## WORK TASK
From the first line of the data through the line containing "Killed dies count", return each line exactly.

## PROVIDED RECORDS
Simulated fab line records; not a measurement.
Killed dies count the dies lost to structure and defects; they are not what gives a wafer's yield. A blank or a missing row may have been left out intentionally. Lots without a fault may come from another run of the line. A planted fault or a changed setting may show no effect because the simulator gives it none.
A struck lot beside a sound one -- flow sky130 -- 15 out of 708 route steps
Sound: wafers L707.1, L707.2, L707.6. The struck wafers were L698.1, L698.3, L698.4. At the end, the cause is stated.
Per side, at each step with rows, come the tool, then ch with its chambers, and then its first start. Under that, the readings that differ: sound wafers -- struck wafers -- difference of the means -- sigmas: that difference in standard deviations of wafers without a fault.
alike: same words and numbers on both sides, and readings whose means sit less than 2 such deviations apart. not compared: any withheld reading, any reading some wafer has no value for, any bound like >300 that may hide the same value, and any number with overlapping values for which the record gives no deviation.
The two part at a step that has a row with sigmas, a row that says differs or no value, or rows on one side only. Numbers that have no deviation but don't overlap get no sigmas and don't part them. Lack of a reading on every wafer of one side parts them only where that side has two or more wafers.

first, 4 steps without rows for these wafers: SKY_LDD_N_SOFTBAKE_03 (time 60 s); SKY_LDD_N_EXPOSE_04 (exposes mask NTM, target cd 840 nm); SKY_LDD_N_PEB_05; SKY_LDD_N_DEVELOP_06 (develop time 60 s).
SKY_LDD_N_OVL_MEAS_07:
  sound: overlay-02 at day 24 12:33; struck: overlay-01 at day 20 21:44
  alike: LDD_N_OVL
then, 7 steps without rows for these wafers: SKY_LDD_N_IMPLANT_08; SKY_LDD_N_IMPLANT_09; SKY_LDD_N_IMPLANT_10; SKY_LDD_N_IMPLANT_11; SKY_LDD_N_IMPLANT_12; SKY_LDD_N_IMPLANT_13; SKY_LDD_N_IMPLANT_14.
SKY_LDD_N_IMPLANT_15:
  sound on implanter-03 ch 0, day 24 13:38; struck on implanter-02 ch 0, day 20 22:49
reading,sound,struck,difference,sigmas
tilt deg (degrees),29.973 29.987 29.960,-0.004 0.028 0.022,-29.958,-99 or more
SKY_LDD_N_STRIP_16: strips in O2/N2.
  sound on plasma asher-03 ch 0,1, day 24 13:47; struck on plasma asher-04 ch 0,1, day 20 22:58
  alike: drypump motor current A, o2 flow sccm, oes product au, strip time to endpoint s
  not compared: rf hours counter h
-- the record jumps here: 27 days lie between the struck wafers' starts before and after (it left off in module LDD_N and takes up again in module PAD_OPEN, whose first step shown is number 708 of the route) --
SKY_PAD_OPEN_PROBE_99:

## TASK OUTPUT
Simulated fab line records; not a measurement.
Killed dies count the dies lost to structure and defects; they are not what gives a wafer's yield. A blank or a missing row may have been left out intentionally. Lots without a fault may come from another run of the line. A planted fault or a changed setting may show no effect because the simulator gives it none.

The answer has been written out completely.